----------------------------------------

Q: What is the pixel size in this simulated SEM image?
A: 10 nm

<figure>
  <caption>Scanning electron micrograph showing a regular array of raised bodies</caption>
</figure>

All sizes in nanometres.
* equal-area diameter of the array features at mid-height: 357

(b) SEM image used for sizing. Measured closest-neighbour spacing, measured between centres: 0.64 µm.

----------------------------------------

# WORK INSTRUCTION
Write out the records again so that each line matches the original exactly.

# ANSWER SECTION
Q: What is the pixel size in this simulated SEM image?
A: 10 nm

<figure>
  <caption>Scanning electron micrograph showing a regular array of raised bodies</caption>
</figure>

All sizes in nanometres.
* equal-area diameter of the array features at mid-height: 357

(b) SEM image used for sizing. Measured closest-neighbour spacing, measured between centres: 0.64 µm.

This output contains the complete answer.